────────────────

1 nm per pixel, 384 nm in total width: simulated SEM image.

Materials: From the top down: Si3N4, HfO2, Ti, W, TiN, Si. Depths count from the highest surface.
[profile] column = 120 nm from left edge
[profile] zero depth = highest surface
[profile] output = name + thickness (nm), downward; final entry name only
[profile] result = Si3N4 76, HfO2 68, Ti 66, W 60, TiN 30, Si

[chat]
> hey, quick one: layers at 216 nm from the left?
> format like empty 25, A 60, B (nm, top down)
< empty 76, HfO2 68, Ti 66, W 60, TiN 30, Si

────────────────

■ Work task:
Start at the first line of the material and transcribe each line exactly, stopping once the line containing "(nm, top down)" has been written.

■ Answer space:
1 nm per pixel, 384 nm in total width: simulated SEM image.

Materials: From the top down: Si3N4, HfO2, Ti, W, TiN, Si. Depths count from the highest surface.
[profile] column = 120 nm from left edge
[profile] zero depth = highest surface
[profile] output = name + thickness (nm), downward; final entry name only
[profile] result = Si3N4 76, HfO2 68, Ti 66, W 60, TiN 30, Si

[chat]
> hey, quick one: layers at 216 nm from the left?
> format like empty 25, A 60, B (nm, top down)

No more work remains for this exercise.